_ _ _ _ _ _ _
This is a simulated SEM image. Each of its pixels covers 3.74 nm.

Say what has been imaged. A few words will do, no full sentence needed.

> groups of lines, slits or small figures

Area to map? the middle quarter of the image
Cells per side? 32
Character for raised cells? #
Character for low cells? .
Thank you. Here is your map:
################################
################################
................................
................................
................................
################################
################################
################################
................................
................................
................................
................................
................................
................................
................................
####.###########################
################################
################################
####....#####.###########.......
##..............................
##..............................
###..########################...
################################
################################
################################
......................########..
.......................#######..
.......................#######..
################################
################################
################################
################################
_ _ _ _ _ _ _

- _Assigned task_:
Restate, word for word and with nothing added, the lines from the first line of the listing through the one where "Character for low cells? ." stands.

- _Response area_:
This is a simulated SEM image. Each of its pixels covers 3.74 nm.

Say what has been imaged. A few words will do, no full sentence needed.

> groups of lines, slits or small figures

Area to map? the middle quarter of the image
Cells per side? 32
Character for raised cells? #
Character for low cells? .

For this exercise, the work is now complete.